Requirement: Below are the records. Retype exactly the lines between the lines holding "note on this" and "1 | OXIDATION", inclusive.

--- Available data Enclosed Below ---
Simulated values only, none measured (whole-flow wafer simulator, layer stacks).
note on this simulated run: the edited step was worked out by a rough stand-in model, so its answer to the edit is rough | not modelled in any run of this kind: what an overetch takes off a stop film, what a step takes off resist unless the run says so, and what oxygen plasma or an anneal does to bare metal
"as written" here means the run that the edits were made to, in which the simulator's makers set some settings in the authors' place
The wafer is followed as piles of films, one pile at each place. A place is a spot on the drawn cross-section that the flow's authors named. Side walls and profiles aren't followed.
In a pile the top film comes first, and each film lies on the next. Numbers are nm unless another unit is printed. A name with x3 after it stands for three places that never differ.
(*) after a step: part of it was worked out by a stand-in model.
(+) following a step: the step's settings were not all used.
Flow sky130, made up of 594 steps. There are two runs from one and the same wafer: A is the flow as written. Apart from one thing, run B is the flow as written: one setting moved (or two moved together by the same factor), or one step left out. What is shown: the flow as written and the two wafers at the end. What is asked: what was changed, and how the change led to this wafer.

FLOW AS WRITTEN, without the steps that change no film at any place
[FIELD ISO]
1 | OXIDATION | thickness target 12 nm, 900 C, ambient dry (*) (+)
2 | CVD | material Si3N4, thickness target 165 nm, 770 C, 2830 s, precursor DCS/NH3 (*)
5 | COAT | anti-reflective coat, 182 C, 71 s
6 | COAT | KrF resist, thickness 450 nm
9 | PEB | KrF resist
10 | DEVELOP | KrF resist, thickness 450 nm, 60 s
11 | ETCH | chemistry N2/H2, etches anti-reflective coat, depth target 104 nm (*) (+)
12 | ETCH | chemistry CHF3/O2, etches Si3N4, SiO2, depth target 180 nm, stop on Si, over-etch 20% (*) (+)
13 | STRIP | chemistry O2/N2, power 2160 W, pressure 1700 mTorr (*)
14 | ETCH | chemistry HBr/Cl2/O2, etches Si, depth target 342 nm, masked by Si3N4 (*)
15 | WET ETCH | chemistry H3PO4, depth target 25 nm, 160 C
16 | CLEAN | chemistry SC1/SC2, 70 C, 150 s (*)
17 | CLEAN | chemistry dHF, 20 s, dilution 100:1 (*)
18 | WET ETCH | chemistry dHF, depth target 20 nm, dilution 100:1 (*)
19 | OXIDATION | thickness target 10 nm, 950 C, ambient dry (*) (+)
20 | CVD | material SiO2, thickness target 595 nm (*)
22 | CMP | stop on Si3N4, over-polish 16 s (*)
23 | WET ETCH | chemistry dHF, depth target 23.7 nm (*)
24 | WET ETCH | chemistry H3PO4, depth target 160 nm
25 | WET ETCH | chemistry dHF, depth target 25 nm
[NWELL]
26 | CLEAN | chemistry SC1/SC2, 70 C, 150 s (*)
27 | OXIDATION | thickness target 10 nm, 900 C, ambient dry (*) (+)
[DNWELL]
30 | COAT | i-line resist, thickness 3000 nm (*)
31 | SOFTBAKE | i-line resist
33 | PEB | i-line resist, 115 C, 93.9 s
--- End of Enclosed Available data ---

Answer section:
note on this simulated run: the edited step was worked out by a rough stand-in model, so its answer to the edit is rough | not modelled in any run of this kind: what an overetch takes off a stop film, what a step takes off resist unless the run says so, and what oxygen plasma or an anneal does to bare metal
"as written" here means the run that the edits were made to, in which the simulator's makers set some settings in the authors' place
The wafer is followed as piles of films, one pile at each place. A place is a spot on the drawn cross-section that the flow's authors named. Side walls and profiles aren't followed.
In a pile the top film comes first, and each film lies on the next. Numbers are nm unless another unit is printed. A name with x3 after it stands for three places that never differ.
(*) after a step: part of it was worked out by a stand-in model.
(+) following a step: the step's settings were not all used.
Flow sky130, made up of 594 steps. There are two runs from one and the same wafer: A is the flow as written. Apart from one thing, run B is the flow as written: one setting moved (or two moved together by the same factor), or one step left out. What is shown: the flow as written and the two wafers at the end. What is asked: what was changed, and how the change led to this wafer.

FLOW AS WRITTEN, without the steps that change no film at any place
[FIELD ISO]
1 | OXIDATION | thickness target 12 nm, 900 C, ambient dry (*) (+)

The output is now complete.